= = = = =

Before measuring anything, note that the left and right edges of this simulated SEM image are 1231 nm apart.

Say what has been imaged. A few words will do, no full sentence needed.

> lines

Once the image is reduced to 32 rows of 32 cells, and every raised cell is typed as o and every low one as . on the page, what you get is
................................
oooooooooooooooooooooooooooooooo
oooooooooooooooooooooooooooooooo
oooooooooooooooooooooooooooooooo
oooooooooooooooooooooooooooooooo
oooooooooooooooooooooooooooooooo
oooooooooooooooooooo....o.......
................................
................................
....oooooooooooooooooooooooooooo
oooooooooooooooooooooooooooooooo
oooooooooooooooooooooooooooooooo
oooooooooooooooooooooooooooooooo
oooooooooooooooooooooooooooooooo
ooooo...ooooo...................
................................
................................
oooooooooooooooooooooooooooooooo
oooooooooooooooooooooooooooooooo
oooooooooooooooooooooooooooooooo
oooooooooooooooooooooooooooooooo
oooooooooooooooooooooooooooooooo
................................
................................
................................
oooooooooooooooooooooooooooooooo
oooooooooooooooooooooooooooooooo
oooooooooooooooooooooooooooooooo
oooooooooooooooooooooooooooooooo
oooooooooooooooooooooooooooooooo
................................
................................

= = = = =

- **ACTION ITEM**
Write each entry out again, exactly as it reads above.

- **TASK OUTPUT**
Before measuring anything, note that the left and right edges of this simulated SEM image are 1231 nm apart.

Say what has been imaged. A few words will do, no full sentence needed.

> lines

Once the image is reduced to 32 rows of 32 cells, and every raised cell is typed as o and every low one as . on the page, what you get is
................................
oooooooooooooooooooooooooooooooo
oooooooooooooooooooooooooooooooo
oooooooooooooooooooooooooooooooo
oooooooooooooooooooooooooooooooo
oooooooooooooooooooooooooooooooo
oooooooooooooooooooo....o.......
................................
................................
....oooooooooooooooooooooooooooo
oooooooooooooooooooooooooooooooo
oooooooooooooooooooooooooooooooo
oooooooooooooooooooooooooooooooo
oooooooooooooooooooooooooooooooo
ooooo...ooooo...................
................................
................................
oooooooooooooooooooooooooooooooo
oooooooooooooooooooooooooooooooo
oooooooooooooooooooooooooooooooo
oooooooooooooooooooooooooooooooo
oooooooooooooooooooooooooooooooo
................................
................................
................................
oooooooooooooooooooooooooooooooo
oooooooooooooooooooooooooooooooo
oooooooooooooooooooooooooooooooo
oooooooooooooooooooooooooooooooo
oooooooooooooooooooooooooooooooo
................................
................................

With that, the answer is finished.